Work request
Copy out exactly the lines from the first line of the material below through the line containing "For reference, the", and nothing beyond them.

Record extracts
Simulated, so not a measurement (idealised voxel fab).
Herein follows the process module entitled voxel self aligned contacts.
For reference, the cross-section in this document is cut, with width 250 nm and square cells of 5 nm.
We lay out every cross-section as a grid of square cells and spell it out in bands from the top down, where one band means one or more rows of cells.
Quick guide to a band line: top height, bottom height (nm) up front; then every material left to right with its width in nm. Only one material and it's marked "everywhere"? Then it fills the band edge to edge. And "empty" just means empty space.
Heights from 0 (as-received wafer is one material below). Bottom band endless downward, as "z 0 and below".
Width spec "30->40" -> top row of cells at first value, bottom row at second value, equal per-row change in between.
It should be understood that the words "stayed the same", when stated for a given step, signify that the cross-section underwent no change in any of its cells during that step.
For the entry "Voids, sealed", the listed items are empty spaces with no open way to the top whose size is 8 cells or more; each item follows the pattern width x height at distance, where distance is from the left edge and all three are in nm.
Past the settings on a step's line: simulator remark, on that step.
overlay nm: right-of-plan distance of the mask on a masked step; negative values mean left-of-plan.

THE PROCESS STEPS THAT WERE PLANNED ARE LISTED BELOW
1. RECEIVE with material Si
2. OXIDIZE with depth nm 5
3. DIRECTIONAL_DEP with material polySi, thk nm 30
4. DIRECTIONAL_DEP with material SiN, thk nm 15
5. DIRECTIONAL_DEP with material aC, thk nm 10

Task output
Simulated, so not a measurement (idealised voxel fab).
Herein follows the process module entitled voxel self aligned contacts.
For reference, the cross-section in this document is cut, with width 250 nm and square cells of 5 nm.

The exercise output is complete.